**Exercise**
Retype each line of the listing below, from the first through the one holding "One pile of", with no other lines.

+++++

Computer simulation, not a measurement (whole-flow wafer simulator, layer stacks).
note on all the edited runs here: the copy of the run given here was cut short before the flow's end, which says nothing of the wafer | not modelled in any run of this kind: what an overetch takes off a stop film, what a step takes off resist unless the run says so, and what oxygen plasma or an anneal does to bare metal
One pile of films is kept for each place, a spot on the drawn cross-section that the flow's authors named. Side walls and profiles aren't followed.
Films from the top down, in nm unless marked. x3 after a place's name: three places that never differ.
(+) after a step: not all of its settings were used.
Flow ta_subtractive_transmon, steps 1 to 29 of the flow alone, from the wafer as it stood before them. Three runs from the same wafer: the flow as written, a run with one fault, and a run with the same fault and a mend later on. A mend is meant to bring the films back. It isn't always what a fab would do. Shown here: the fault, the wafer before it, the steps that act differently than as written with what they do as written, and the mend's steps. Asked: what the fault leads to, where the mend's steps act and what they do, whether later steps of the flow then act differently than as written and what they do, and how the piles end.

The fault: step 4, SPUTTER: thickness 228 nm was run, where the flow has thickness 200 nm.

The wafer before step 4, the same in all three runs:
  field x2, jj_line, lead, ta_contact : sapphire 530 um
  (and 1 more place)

+++++

**Your solution**
Computer simulation, not a measurement (whole-flow wafer simulator, layer stacks).
note on all the edited runs here: the copy of the run given here was cut short before the flow's end, which says nothing of the wafer | not modelled in any run of this kind: what an overetch takes off a stop film, what a step takes off resist unless the run says so, and what oxygen plasma or an anneal does to bare metal
One pile of films is kept for each place, a spot on the drawn cross-section that the flow's authors named. Side walls and profiles aren't followed.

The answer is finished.